::: Dataset records

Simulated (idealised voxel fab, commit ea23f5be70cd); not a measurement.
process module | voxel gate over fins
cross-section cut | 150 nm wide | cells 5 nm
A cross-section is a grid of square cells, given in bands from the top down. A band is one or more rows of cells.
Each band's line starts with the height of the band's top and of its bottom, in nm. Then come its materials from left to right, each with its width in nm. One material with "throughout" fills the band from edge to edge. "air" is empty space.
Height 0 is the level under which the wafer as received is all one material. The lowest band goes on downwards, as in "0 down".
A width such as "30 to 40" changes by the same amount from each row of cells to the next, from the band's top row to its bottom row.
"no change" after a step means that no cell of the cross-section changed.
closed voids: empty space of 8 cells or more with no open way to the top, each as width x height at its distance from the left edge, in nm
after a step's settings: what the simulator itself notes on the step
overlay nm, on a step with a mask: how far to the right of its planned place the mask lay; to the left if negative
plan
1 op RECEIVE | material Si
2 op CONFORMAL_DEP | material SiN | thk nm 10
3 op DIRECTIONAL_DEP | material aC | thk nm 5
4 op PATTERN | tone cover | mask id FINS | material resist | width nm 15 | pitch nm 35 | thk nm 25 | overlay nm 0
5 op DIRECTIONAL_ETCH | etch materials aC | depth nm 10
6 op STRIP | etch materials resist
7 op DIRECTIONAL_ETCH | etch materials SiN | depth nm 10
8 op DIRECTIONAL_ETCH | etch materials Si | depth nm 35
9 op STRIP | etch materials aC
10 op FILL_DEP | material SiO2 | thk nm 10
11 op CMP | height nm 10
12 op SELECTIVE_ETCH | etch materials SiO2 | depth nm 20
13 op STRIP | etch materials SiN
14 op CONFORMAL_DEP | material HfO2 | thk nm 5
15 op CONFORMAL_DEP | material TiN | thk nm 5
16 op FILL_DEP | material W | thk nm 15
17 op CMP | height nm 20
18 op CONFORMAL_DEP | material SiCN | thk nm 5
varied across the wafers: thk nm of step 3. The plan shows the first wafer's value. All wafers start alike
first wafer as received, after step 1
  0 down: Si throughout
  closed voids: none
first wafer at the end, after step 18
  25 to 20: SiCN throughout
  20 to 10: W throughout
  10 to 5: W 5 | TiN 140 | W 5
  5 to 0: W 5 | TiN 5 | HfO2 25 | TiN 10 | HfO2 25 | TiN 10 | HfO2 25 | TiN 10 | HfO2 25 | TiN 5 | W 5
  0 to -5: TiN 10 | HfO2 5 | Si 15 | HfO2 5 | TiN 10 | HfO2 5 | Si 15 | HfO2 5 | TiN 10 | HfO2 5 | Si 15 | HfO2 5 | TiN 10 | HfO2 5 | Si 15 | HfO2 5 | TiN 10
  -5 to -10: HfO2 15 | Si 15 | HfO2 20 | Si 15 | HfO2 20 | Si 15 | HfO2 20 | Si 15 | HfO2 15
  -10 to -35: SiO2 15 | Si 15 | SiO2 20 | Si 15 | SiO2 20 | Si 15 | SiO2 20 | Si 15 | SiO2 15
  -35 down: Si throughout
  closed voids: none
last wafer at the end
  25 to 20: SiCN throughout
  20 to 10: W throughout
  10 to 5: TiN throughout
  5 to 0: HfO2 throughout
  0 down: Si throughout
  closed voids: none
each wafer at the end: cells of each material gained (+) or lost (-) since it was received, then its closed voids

::::::

## Work task
Please give back exactly the lines of the listing above that run from the one containing "after a step's" through the one containing "16 op FILL_DEP | material W | thk nm 15", and only those.

## Task result
after a step's settings: what the simulator itself notes on the step
overlay nm, on a step with a mask: how far to the right of its planned place the mask lay; to the left if negative
plan
1 op RECEIVE | material Si
2 op CONFORMAL_DEP | material SiN | thk nm 10
3 op DIRECTIONAL_DEP | material aC | thk nm 5
4 op PATTERN | tone cover | mask id FINS | material resist | width nm 15 | pitch nm 35 | thk nm 25 | overlay nm 0
5 op DIRECTIONAL_ETCH | etch materials aC | depth nm 10
6 op STRIP | etch materials resist
7 op DIRECTIONAL_ETCH | etch materials SiN | depth nm 10
8 op DIRECTIONAL_ETCH | etch materials Si | depth nm 35
9 op STRIP | etch materials aC
10 op FILL_DEP | material SiO2 | thk nm 10
11 op CMP | height nm 10
12 op SELECTIVE_ETCH | etch materials SiO2 | depth nm 20
13 op STRIP | etch materials SiN
14 op CONFORMAL_DEP | material HfO2 | thk nm 5
15 op CONFORMAL_DEP | material TiN | thk nm 5
16 op FILL_DEP | material W | thk nm 15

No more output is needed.